*Data extracts*.
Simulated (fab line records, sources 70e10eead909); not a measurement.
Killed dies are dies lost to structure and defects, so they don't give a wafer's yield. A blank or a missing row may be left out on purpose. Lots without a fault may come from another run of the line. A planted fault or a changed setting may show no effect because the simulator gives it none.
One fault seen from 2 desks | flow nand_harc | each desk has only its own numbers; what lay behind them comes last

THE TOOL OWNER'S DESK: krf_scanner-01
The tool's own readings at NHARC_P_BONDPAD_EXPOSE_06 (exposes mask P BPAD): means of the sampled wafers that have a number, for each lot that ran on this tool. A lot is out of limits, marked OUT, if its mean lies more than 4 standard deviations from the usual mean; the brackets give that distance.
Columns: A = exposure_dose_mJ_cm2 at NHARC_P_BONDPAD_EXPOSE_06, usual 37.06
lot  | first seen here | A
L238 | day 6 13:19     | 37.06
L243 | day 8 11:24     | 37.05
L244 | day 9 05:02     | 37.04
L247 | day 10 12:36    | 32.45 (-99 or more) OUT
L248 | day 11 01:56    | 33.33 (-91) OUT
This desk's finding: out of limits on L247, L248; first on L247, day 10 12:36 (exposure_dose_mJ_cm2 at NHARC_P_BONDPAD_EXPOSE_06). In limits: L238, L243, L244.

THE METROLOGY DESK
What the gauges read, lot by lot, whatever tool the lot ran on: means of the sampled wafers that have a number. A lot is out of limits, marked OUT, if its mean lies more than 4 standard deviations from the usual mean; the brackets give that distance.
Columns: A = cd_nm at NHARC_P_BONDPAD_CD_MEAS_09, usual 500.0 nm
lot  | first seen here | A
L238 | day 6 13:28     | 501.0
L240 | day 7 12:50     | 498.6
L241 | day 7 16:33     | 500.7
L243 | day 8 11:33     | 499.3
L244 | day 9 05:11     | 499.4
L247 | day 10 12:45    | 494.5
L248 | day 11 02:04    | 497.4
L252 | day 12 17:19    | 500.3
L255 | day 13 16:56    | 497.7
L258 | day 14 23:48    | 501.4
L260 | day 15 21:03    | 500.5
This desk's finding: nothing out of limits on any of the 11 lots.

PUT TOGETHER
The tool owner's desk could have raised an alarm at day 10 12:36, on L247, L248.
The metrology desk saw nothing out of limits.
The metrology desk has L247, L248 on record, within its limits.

*Work request*.
Give back, verbatim, the lines from the top of the entries above through the line containing "L260 | day 15".

*Answer section*.
Simulated (fab line records, sources 70e10eead909); not a measurement.
Killed dies are dies lost to structure and defects, so they don't give a wafer's yield. A blank or a missing row may be left out on purpose. Lots without a fault may come from another run of the line. A planted fault or a changed setting may show no effect because the simulator gives it none.
One fault seen from 2 desks | flow nand_harc | each desk has only its own numbers; what lay behind them comes last

THE TOOL OWNER'S DESK: krf_scanner-01
The tool's own readings at NHARC_P_BONDPAD_EXPOSE_06 (exposes mask P BPAD): means of the sampled wafers that have a number, for each lot that ran on this tool. A lot is out of limits, marked OUT, if its mean lies more than 4 standard deviations from the usual mean; the brackets give that distance.
Columns: A = exposure_dose_mJ_cm2 at NHARC_P_BONDPAD_EXPOSE_06, usual 37.06
lot  | first seen here | A
L238 | day 6 13:19     | 37.06
L243 | day 8 11:24     | 37.05
L244 | day 9 05:02     | 37.04
L247 | day 10 12:36    | 32.45 (-99 or more) OUT
L248 | day 11 01:56    | 33.33 (-91) OUT
This desk's finding: out of limits on L247, L248; first on L247, day 10 12:36 (exposure_dose_mJ_cm2 at NHARC_P_BONDPAD_EXPOSE_06). In limits: L238, L243, L244.

THE METROLOGY DESK
What the gauges read, lot by lot, whatever tool the lot ran on: means of the sampled wafers that have a number. A lot is out of limits, marked OUT, if its mean lies more than 4 standard deviations from the usual mean; the brackets give that distance.
Columns: A = cd_nm at NHARC_P_BONDPAD_CD_MEAS_09, usual 500.0 nm
lot  | first seen here | A
L238 | day 6 13:28     | 501.0
L240 | day 7 12:50     | 498.6
L241 | day 7 16:33     | 500.7
L243 | day 8 11:33     | 499.3
L244 | day 9 05:11     | 499.4
L247 | day 10 12:45    | 494.5
L248 | day 11 02:04    | 497.4
L252 | day 12 17:19    | 500.3
L255 | day 13 16:56    | 497.7
L258 | day 14 23:48    | 501.4
L260 | day 15 21:03    | 500.5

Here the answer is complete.